* **Stored data**:
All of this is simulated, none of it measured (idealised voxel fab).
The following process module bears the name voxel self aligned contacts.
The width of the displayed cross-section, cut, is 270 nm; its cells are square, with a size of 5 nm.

* **Work request**:
Retype the listing above, word for word, from its first line to the line containing "The following process", both ends included.

* **Expected answer**:
All of this is simulated, none of it measured (idealised voxel fab).
The following process module bears the name voxel self aligned contacts.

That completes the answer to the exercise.